- _BRIEF_
Output the following data exactly.

- _SOURCE MATERIAL_
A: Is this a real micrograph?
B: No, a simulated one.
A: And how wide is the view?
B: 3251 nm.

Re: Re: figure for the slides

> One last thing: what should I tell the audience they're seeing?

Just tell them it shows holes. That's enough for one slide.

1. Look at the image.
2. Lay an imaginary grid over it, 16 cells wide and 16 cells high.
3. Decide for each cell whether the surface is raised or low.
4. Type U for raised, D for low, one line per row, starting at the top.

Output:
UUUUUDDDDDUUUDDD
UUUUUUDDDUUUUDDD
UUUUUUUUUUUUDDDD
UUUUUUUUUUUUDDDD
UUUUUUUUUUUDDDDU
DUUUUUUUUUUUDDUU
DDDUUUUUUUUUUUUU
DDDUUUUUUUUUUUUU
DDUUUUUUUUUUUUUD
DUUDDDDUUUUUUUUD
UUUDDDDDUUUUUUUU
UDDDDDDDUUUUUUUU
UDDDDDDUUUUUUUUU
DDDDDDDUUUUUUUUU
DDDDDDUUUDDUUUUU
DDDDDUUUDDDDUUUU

- _EXERCISE SOLUTION_
A: Is this a real micrograph?
B: No, a simulated one.
A: And how wide is the view?
B: 3251 nm.

Re: Re: figure for the slides

> One last thing: what should I tell the audience they're seeing?

Just tell them it shows holes. That's enough for one slide.

1. Look at the image.
2. Lay an imaginary grid over it, 16 cells wide and 16 cells high.
3. Decide for each cell whether the surface is raised or low.
4. Type U for raised, D for low, one line per row, starting at the top.

Output:
UUUUUDDDDDUUUDDD
UUUUUUDDDUUUUDDD
UUUUUUUUUUUUDDDD
UUUUUUUUUUUUDDDD
UUUUUUUUUUUDDDDU
DUUUUUUUUUUUDDUU
DDDUUUUUUUUUUUUU
DDDUUUUUUUUUUUUU
DDUUUUUUUUUUUUUD
DUUDDDDUUUUUUUUD
UUUDDDDDUUUUUUUU
UDDDDDDDUUUUUUUU
UDDDDDDUUUUUUUUU
DDDDDDDUUUUUUUUU
DDDDDDUUUDDUUUUU
DDDDDUUUDDDDUUUU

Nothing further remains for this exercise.